/---

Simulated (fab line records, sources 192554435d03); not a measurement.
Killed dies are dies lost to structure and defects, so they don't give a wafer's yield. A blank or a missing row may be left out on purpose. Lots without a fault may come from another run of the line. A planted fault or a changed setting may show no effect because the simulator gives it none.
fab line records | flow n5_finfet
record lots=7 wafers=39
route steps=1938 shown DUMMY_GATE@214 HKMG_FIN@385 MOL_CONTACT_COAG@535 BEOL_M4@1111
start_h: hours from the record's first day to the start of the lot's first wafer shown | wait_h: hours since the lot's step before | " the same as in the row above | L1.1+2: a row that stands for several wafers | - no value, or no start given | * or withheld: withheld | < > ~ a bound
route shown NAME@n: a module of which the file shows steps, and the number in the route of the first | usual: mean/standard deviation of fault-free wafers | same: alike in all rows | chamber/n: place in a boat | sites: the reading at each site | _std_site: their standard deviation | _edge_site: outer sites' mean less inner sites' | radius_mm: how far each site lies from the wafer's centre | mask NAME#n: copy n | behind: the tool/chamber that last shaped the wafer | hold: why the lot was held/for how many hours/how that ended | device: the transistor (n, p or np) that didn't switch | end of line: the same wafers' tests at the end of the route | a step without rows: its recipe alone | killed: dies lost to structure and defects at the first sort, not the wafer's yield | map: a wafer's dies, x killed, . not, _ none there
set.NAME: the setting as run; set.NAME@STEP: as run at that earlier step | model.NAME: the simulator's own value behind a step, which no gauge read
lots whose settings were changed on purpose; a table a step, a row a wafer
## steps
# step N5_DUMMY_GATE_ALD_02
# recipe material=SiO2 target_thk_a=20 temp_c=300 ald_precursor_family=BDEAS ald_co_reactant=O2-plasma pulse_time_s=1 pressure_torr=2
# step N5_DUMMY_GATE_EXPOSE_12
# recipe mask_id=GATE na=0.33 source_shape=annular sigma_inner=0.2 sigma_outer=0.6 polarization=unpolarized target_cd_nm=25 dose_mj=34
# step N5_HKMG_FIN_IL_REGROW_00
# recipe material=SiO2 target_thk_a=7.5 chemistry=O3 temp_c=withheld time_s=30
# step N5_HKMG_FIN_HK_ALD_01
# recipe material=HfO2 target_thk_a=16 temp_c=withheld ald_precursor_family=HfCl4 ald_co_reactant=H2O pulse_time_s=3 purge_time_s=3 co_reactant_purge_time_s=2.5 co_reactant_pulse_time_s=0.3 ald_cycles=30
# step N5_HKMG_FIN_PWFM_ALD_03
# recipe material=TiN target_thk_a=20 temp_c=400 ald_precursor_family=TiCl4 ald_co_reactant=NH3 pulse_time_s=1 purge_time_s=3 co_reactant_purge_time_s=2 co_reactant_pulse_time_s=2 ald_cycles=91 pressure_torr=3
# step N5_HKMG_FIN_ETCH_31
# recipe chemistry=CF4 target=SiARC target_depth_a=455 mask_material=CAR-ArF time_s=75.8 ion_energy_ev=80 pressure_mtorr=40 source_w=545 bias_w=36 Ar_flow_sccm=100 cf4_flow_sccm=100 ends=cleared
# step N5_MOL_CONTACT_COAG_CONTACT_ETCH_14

\---

◆ WORK INSTRUCTION
Please give back, exactly as it stands above, the stretch from the line with "# recipe material=HfO2" through the line with "# recipe chemistry=CF4", and no line outside it.

◆ YOUR RESPONSE
# recipe material=HfO2 target_thk_a=16 temp_c=withheld ald_precursor_family=HfCl4 ald_co_reactant=H2O pulse_time_s=3 purge_time_s=3 co_reactant_purge_time_s=2.5 co_reactant_pulse_time_s=0.3 ald_cycles=30
# step N5_HKMG_FIN_PWFM_ALD_03
# recipe material=TiN target_thk_a=20 temp_c=400 ald_precursor_family=TiCl4 ald_co_reactant=NH3 pulse_time_s=1 purge_time_s=3 co_reactant_purge_time_s=2 co_reactant_pulse_time_s=2 ald_cycles=91 pressure_torr=3
# step N5_HKMG_FIN_ETCH_31
# recipe chemistry=CF4 target=SiARC target_depth_a=455 mask_material=CAR-ArF time_s=75.8 ion_energy_ev=80 pressure_mtorr=40 source_w=545 bias_w=36 Ar_flow_sccm=100 cf4_flow_sccm=100 ends=cleared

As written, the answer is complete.